*ACTIVITY*
In full and word for word, print the data below.

*EXCERPTED DATA*
============================================================
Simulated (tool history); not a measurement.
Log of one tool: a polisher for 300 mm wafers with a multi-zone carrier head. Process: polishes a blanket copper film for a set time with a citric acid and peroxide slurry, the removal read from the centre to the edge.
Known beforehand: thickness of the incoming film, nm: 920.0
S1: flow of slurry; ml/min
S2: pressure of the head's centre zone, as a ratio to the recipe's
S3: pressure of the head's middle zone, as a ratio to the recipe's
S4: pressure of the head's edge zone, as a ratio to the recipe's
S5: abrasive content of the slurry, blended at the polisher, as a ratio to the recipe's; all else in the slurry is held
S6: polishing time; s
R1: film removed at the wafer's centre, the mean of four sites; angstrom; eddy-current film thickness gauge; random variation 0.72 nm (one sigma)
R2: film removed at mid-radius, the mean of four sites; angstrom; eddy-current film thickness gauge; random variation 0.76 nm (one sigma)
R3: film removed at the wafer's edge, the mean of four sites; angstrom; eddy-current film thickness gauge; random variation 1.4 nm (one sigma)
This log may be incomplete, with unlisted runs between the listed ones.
============================================================

*ANSWER SECTION*
Simulated (tool history); not a measurement.
Log of one tool: a polisher for 300 mm wafers with a multi-zone carrier head. Process: polishes a blanket copper film for a set time with a citric acid and peroxide slurry, the removal read from the centre to the edge.
Known beforehand: thickness of the incoming film, nm: 920.0
S1: flow of slurry; ml/min
S2: pressure of the head's centre zone, as a ratio to the recipe's
S3: pressure of the head's middle zone, as a ratio to the recipe's
S4: pressure of the head's edge zone, as a ratio to the recipe's
S5: abrasive content of the slurry, blended at the polisher, as a ratio to the recipe's; all else in the slurry is held
S6: polishing time; s
R1: film removed at the wafer's centre, the mean of four sites; angstrom; eddy-current film thickness gauge; random variation 0.72 nm (one sigma)
R2: film removed at mid-radius, the mean of four sites; angstrom; eddy-current film thickness gauge; random variation 0.76 nm (one sigma)
R3: film removed at the wafer's edge, the mean of four sites; angstrom; eddy-current film thickness gauge; random variation 1.4 nm (one sigma)
This log may be incomplete, with unlisted runs between the listed ones.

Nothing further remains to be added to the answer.